Activity ::
When you copy the entries, keep every word exactly as it stands.

Available data ::
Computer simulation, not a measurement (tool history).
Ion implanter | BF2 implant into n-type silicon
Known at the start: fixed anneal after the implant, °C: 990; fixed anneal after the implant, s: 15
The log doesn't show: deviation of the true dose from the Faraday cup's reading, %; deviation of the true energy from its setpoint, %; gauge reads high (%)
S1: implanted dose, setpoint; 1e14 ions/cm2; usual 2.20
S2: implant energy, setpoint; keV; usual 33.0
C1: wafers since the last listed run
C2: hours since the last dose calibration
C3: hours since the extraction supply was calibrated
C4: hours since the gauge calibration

Task result ::
Computer simulation, not a measurement (tool history).
Ion implanter | BF2 implant into n-type silicon
Known at the start: fixed anneal after the implant, °C: 990; fixed anneal after the implant, s: 15
The log doesn't show: deviation of the true dose from the Faraday cup's reading, %; deviation of the true energy from its setpoint, %; gauge reads high (%)
S1: implanted dose, setpoint; 1e14 ions/cm2; usual 2.20
S2: implant energy, setpoint; keV; usual 33.0
C1: wafers since the last listed run
C2: hours since the last dose calibration
C3: hours since the extraction supply was calibrated
C4: hours since the gauge calibration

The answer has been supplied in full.